:: REQUIRED ACTION ::
Write out, word for word, the part of the listing below that opens with the line containing "run 5 hour=22.1" and closes with the line containing "run 9 hour=38.7", keeping both of those lines and adding no others.

=== DATA EXTRACT ===

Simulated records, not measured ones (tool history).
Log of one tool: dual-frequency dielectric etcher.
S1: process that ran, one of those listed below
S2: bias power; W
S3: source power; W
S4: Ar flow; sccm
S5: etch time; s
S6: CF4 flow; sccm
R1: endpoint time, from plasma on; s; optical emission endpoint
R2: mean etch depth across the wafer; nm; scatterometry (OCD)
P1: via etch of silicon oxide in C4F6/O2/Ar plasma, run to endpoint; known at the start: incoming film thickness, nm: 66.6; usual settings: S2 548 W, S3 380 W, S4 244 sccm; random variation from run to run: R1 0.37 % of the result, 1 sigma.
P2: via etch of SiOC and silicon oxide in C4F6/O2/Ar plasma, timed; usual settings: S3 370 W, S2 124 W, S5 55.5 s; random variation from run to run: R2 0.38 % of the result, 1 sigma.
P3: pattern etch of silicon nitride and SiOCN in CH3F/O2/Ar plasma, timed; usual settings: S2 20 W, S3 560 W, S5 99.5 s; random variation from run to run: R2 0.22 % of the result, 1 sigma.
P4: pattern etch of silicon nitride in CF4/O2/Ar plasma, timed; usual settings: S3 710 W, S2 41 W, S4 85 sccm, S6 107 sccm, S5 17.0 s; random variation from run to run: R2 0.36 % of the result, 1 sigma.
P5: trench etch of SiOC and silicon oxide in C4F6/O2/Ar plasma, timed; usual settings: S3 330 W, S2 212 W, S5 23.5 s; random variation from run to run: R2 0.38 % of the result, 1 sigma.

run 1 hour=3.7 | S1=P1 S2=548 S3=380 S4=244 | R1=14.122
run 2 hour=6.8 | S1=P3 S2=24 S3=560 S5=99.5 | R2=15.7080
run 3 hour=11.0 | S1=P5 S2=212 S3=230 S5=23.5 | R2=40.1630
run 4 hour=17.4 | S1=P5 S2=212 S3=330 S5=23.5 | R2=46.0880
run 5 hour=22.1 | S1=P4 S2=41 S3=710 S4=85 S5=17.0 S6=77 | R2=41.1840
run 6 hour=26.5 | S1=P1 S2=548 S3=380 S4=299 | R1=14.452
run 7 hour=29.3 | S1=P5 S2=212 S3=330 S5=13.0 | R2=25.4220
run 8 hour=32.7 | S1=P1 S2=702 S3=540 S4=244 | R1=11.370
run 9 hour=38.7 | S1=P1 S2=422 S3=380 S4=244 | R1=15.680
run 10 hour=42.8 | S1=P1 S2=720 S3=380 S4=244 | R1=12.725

===

:: TASK OUTPUT ::
run 5 hour=22.1 | S1=P4 S2=41 S3=710 S4=85 S5=17.0 S6=77 | R2=41.1840
run 6 hour=26.5 | S1=P1 S2=548 S3=380 S4=299 | R1=14.452
run 7 hour=29.3 | S1=P5 S2=212 S3=330 S5=13.0 | R2=25.4220
run 8 hour=32.7 | S1=P1 S2=702 S3=540 S4=244 | R1=11.370
run 9 hour=38.7 | S1=P1 S2=422 S3=380 S4=244 | R1=15.680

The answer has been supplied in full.